======== Source material ========

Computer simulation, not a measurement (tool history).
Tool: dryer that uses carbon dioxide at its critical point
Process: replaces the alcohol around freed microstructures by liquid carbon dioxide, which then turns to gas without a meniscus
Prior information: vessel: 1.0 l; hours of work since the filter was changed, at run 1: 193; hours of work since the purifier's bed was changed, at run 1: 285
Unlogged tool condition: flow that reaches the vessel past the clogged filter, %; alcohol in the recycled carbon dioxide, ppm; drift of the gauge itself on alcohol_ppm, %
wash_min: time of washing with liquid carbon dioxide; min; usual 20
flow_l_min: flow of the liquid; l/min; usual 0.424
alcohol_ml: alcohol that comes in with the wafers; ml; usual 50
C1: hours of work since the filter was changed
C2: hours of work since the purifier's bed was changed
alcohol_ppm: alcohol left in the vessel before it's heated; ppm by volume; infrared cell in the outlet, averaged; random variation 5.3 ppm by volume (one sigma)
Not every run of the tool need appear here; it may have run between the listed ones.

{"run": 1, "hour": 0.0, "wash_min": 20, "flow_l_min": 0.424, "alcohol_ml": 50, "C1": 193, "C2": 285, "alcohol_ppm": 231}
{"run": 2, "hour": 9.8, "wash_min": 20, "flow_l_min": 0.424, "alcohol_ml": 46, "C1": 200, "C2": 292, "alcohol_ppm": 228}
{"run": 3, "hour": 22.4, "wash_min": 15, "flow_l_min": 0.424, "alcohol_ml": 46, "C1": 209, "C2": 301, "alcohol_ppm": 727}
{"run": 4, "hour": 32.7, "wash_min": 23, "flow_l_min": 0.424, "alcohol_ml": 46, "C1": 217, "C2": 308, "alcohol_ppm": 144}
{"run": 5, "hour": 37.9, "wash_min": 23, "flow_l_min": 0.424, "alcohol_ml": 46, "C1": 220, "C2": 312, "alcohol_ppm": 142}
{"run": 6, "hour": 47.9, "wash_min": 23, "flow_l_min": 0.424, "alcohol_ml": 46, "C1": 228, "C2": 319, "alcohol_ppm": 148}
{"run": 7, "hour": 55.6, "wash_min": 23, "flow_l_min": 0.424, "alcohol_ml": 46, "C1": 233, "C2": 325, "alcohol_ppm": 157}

========

= Work instruction =
Only the lines above from the line containing "Tool: dryer that" through the line containing "Prior information: vessel: 1.0" should be retyped, exactly and with both ends included.

= Solution =
Tool: dryer that uses carbon dioxide at its critical point
Process: replaces the alcohol around freed microstructures by liquid carbon dioxide, which then turns to gas without a meniscus
Prior information: vessel: 1.0 l; hours of work since the filter was changed, at run 1: 193; hours of work since the purifier's bed was changed, at run 1: 285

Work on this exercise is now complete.